ASSIGNED TASK:
Transcribe the stretch of entries below from the line with "Today's notes" through the line with "I went through", exactly and with both ends included; leave out all other lines.

--------------------

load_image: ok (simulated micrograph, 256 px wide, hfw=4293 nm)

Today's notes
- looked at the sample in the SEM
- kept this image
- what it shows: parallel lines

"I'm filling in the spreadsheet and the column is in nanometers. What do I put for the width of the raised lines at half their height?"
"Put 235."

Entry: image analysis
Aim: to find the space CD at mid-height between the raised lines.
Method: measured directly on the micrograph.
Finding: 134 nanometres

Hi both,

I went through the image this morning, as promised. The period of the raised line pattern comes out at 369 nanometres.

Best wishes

--------------------

RESULT:
Today's notes
- looked at the sample in the SEM
- kept this image
- what it shows: parallel lines

"I'm filling in the spreadsheet and the column is in nanometers. What do I put for the width of the raised lines at half their height?"
"Put 235."

Entry: image analysis
Aim: to find the space CD at mid-height between the raised lines.
Method: measured directly on the micrograph.
Finding: 134 nanometres

Hi both,

I went through the image this morning, as promised. The period of the raised line pattern comes out at 369 nanometres.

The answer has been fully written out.